Start of Block
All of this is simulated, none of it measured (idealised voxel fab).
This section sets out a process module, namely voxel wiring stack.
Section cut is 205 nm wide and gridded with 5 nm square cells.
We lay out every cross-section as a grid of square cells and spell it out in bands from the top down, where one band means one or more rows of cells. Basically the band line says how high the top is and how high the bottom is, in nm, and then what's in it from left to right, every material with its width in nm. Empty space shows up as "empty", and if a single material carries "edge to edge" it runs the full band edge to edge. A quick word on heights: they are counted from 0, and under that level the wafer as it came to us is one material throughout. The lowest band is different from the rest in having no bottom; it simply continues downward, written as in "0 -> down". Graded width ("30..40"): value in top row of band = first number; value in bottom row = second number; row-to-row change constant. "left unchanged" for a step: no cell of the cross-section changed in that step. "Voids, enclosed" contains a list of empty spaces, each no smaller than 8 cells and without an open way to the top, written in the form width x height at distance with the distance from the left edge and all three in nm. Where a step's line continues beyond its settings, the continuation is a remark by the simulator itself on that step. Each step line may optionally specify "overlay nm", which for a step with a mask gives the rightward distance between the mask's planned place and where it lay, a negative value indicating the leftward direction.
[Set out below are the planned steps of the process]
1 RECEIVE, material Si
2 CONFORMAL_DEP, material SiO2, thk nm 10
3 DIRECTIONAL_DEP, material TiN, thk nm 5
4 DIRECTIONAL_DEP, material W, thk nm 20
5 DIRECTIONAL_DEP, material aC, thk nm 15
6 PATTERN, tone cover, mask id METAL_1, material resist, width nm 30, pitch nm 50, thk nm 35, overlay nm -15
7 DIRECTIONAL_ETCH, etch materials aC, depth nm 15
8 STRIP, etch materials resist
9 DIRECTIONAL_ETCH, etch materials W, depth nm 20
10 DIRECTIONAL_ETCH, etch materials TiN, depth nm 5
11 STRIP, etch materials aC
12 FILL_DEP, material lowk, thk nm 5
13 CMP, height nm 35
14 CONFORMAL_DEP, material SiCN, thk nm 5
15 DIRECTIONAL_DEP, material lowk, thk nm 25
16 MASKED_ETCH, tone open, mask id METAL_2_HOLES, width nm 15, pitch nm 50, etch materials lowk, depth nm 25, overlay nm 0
End of Block

# BRIEF:
Each line above from the one with "9 DIRECTIONAL_ETCH, etch" up to and including the one with "15 DIRECTIONAL_DEP, material lowk, thk nm 25" must be set down exactly, and no line outside that span may appear.

# RESPONSE:
9 DIRECTIONAL_ETCH, etch materials W, depth nm 20
10 DIRECTIONAL_ETCH, etch materials TiN, depth nm 5
11 STRIP, etch materials aC
12 FILL_DEP, material lowk, thk nm 5
13 CMP, height nm 35
14 CONFORMAL_DEP, material SiCN, thk nm 5
15 DIRECTIONAL_DEP, material lowk, thk nm 25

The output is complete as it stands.